[ENTRIES SUPPLIED — start]

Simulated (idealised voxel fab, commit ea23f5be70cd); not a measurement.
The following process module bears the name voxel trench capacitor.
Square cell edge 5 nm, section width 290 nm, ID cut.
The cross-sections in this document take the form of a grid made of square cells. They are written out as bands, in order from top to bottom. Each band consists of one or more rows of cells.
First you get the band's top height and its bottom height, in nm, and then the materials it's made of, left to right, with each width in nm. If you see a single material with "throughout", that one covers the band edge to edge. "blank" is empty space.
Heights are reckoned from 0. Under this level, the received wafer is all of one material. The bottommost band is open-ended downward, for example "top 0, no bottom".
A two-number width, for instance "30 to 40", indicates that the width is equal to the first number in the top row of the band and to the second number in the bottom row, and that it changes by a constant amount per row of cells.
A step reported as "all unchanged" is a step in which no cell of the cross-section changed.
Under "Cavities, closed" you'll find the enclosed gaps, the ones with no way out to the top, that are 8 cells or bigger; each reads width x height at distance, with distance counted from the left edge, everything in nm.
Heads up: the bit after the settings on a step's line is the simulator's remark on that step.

[ENTRIES SUPPLIED — finish]

== WORK ORDER ==
Write out the entries verbatim, all of them.

== YOUR RESPONSE ==
Simulated (idealised voxel fab, commit ea23f5be70cd); not a measurement.
The following process module bears the name voxel trench capacitor.
Square cell edge 5 nm, section width 290 nm, ID cut.
The cross-sections in this document take the form of a grid made of square cells. They are written out as bands, in order from top to bottom. Each band consists of one or more rows of cells.
First you get the band's top height and its bottom height, in nm, and then the materials it's made of, left to right, with each width in nm. If you see a single material with "throughout", that one covers the band edge to edge. "blank" is empty space.
Heights are reckoned from 0. Under this level, the received wafer is all of one material. The bottommost band is open-ended downward, for example "top 0, no bottom".
A two-number width, for instance "30 to 40", indicates that the width is equal to the first number in the top row of the band and to the second number in the bottom row, and that it changes by a constant amount per row of cells.
A step reported as "all unchanged" is a step in which no cell of the cross-section changed.
Under "Cavities, closed" you'll find the enclosed gaps, the ones with no way out to the top, that are 8 cells or bigger; each reads width x height at distance, with distance counted from the left edge, everything in nm.
Heads up: the bit after the settings on a step's line is the simulator's remark on that step.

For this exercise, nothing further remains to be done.